# Given data
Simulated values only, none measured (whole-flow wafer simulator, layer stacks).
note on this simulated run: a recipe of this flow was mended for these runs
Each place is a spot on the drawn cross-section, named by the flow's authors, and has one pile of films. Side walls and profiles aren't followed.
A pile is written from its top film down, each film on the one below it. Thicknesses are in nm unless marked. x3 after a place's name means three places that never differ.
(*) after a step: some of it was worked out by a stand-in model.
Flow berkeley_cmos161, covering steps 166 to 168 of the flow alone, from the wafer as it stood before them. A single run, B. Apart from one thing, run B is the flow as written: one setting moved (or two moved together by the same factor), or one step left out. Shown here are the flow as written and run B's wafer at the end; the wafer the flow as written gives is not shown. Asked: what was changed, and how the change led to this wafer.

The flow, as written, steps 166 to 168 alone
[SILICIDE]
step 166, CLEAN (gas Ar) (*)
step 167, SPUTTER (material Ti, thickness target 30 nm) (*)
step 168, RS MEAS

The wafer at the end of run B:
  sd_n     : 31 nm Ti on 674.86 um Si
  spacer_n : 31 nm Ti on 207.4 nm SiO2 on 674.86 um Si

# Brief
Repeat the material, keeping every word exactly as it is.

# Written solution
Simulated values only, none measured (whole-flow wafer simulator, layer stacks).
note on this simulated run: a recipe of this flow was mended for these runs
Each place is a spot on the drawn cross-section, named by the flow's authors, and has one pile of films. Side walls and profiles aren't followed.
A pile is written from its top film down, each film on the one below it. Thicknesses are in nm unless marked. x3 after a place's name means three places that never differ.
(*) after a step: some of it was worked out by a stand-in model.
Flow berkeley_cmos161, covering steps 166 to 168 of the flow alone, from the wafer as it stood before them. A single run, B. Apart from one thing, run B is the flow as written: one setting moved (or two moved together by the same factor), or one step left out. Shown here are the flow as written and run B's wafer at the end; the wafer the flow as written gives is not shown. Asked: what was changed, and how the change led to this wafer.

The flow, as written, steps 166 to 168 alone
[SILICIDE]
step 166, CLEAN (gas Ar) (*)
step 167, SPUTTER (material Ti, thickness target 30 nm) (*)
step 168, RS MEAS

The wafer at the end of run B:
  sd_n     : 31 nm Ti on 674.86 um Si
  spacer_n : 31 nm Ti on 207.4 nm SiO2 on 674.86 um Si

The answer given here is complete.